REQUIREMENT – Reproduce all entries precisely as they are written.

══════════════════════════════

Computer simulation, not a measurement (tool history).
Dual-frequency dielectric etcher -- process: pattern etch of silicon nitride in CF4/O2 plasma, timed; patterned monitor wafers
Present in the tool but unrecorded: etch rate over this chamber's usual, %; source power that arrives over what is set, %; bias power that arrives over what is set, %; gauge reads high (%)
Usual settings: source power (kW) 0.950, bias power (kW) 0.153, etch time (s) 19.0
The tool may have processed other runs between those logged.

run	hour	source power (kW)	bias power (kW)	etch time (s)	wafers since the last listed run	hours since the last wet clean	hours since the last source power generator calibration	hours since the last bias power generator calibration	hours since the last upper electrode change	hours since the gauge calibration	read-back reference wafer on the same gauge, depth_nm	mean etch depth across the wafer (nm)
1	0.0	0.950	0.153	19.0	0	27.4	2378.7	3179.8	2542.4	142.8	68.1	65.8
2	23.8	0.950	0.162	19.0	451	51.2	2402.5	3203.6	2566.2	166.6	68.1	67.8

══════════════════════════════

REPLY –
Computer simulation, not a measurement (tool history).
Dual-frequency dielectric etcher -- process: pattern etch of silicon nitride in CF4/O2 plasma, timed; patterned monitor wafers
Present in the tool but unrecorded: etch rate over this chamber's usual, %; source power that arrives over what is set, %; bias power that arrives over what is set, %; gauge reads high (%)
Usual settings: source power (kW) 0.950, bias power (kW) 0.153, etch time (s) 19.0
The tool may have processed other runs between those logged.

run	hour	source power (kW)	bias power (kW)	etch time (s)	wafers since the last listed run	hours since the last wet clean	hours since the last source power generator calibration	hours since the last bias power generator calibration	hours since the last upper electrode change	hours since the gauge calibration	read-back reference wafer on the same gauge, depth_nm	mean etch depth across the wafer (nm)
1	0.0	0.950	0.153	19.0	0	27.4	2378.7	3179.8	2542.4	142.8	68.1	65.8
2	23.8	0.950	0.162	19.0	451	51.2	2402.5	3203.6	2566.2	166.6	68.1	67.8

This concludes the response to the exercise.